DATASET RECORDS →
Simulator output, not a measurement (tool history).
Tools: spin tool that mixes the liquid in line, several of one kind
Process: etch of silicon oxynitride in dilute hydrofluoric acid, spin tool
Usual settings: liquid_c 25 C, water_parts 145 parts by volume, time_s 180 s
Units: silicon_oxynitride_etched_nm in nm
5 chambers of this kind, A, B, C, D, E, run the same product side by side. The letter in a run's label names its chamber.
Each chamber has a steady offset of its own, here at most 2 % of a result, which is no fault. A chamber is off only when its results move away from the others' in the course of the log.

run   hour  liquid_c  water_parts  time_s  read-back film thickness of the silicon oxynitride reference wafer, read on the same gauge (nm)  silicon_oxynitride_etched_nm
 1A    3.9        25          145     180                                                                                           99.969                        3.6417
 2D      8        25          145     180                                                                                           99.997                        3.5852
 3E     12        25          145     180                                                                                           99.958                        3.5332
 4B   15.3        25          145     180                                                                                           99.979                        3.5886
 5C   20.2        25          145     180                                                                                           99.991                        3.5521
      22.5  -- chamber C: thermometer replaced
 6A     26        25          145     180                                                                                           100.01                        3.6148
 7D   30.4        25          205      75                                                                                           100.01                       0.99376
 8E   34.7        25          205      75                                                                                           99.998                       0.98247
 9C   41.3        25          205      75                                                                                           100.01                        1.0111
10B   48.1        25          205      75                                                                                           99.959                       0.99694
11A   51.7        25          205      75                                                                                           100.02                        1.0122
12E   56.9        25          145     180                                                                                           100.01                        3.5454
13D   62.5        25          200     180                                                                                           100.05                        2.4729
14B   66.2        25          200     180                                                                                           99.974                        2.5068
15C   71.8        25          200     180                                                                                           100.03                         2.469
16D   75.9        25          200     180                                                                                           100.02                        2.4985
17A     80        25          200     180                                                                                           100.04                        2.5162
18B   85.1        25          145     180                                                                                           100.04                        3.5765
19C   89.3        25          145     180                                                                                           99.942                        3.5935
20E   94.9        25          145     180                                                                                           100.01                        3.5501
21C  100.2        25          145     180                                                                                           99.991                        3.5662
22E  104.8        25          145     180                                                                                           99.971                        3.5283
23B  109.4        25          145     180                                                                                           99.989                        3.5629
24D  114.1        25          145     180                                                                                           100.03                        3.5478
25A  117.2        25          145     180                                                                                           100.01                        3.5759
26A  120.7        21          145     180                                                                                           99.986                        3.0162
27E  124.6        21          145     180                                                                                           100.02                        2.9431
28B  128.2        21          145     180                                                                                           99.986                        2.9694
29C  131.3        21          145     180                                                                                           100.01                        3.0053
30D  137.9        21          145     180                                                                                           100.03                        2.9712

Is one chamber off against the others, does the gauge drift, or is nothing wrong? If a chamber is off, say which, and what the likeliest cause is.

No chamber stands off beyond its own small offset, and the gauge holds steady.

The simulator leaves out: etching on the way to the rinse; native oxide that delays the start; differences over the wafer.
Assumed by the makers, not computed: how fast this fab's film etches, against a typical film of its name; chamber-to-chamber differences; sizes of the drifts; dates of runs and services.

EXERCISE →
Starting with the line that holds "Units: silicon_oxynitride_etched_nm in nm" and ending with the line that holds "5 chambers of", retype every line in the data above exactly, and nothing else.

SOLUTION →
Units: silicon_oxynitride_etched_nm in nm
5 chambers of this kind, A, B, C, D, E, run the same product side by side. The letter in a run's label names its chamber.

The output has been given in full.